• **WORK TASK**
Transcribe the full listing below exactly.

-------- DATASET ENTRIES --------

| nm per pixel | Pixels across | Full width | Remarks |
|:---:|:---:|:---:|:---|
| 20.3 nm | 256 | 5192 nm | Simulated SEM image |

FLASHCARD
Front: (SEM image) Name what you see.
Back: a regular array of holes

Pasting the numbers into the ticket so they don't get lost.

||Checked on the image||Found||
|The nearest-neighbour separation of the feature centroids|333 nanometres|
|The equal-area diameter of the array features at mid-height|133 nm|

--------

• **TASK SOLUTION**
| nm per pixel | Pixels across | Full width | Remarks |
|:---:|:---:|:---:|:---|
| 20.3 nm | 256 | 5192 nm | Simulated SEM image |

FLASHCARD
Front: (SEM image) Name what you see.
Back: a regular array of holes

Pasting the numbers into the ticket so they don't get lost.

||Checked on the image||Found||
|The nearest-neighbour separation of the feature centroids|333 nanometres|
|The equal-area diameter of the array features at mid-height|133 nm|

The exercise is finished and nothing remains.